(Provided material Opens)

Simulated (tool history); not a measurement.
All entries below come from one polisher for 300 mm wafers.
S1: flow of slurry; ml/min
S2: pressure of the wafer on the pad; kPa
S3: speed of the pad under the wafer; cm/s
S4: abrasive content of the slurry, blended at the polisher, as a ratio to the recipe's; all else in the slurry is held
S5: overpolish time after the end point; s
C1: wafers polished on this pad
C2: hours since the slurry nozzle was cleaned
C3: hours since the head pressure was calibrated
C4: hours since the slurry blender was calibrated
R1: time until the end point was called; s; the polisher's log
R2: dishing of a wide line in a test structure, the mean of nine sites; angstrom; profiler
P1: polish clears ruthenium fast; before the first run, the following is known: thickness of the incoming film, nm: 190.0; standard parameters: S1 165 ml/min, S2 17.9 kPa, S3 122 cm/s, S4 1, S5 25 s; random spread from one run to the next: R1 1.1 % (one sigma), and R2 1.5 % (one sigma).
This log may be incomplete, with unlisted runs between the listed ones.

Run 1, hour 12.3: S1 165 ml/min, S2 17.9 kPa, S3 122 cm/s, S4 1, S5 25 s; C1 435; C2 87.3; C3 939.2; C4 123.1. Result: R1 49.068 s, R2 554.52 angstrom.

(Provided material Closes)

### Work task
A faithful, complete reproduction of the listing above is requested.

### Written answer
Simulated (tool history); not a measurement.
All entries below come from one polisher for 300 mm wafers.
S1: flow of slurry; ml/min
S2: pressure of the wafer on the pad; kPa
S3: speed of the pad under the wafer; cm/s
S4: abrasive content of the slurry, blended at the polisher, as a ratio to the recipe's; all else in the slurry is held
S5: overpolish time after the end point; s
C1: wafers polished on this pad
C2: hours since the slurry nozzle was cleaned
C3: hours since the head pressure was calibrated
C4: hours since the slurry blender was calibrated
R1: time until the end point was called; s; the polisher's log
R2: dishing of a wide line in a test structure, the mean of nine sites; angstrom; profiler
P1: polish clears ruthenium fast; before the first run, the following is known: thickness of the incoming film, nm: 190.0; standard parameters: S1 165 ml/min, S2 17.9 kPa, S3 122 cm/s, S4 1, S5 25 s; random spread from one run to the next: R1 1.1 % (one sigma), and R2 1.5 % (one sigma).
This log may be incomplete, with unlisted runs between the listed ones.

Run 1, hour 12.3: S1 165 ml/min, S2 17.9 kPa, S3 122 cm/s, S4 1, S5 25 s; C1 435; C2 87.3; C3 939.2; C4 123.1. Result: R1 49.068 s, R2 554.52 angstrom.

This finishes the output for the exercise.